*Assignment*
In the entries below, find the line with "Convention: height 0" and print exactly every line from there up to and including the line with "edge, all nm.", with no other lines.

(Data for review)

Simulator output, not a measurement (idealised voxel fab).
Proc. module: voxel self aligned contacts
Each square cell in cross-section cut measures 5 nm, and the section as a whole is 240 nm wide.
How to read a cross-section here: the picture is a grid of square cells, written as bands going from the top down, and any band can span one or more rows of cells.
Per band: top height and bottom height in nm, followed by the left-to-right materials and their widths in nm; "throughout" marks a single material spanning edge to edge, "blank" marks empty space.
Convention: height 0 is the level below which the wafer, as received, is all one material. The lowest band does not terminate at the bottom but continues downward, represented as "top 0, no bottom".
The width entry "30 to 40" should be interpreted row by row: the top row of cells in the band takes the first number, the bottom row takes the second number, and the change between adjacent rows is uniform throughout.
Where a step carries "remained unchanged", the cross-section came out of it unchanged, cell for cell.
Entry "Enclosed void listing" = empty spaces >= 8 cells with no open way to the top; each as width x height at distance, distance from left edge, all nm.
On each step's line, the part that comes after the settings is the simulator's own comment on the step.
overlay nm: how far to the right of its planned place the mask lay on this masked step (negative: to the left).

(End Data for review)

*Exercise solution*
Convention: height 0 is the level below which the wafer, as received, is all one material. The lowest band does not terminate at the bottom but continues downward, represented as "top 0, no bottom".
The width entry "30 to 40" should be interpreted row by row: the top row of cells in the band takes the first number, the bottom row takes the second number, and the change between adjacent rows is uniform throughout.
Where a step carries "remained unchanged", the cross-section came out of it unchanged, cell for cell.
Entry "Enclosed void listing" = empty spaces >= 8 cells with no open way to the top; each as width x height at distance, distance from left edge, all nm.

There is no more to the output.